§ DATA FOR REVIEW
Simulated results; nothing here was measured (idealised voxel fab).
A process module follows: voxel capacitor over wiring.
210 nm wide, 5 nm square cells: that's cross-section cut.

§ EXERCISE
Retype the records that precede this task, keeping them exactly the same.

§ WRITTEN RESPONSE
Simulated results; nothing here was measured (idealised voxel fab).
A process module follows: voxel capacitor over wiring.
210 nm wide, 5 nm square cells: that's cross-section cut.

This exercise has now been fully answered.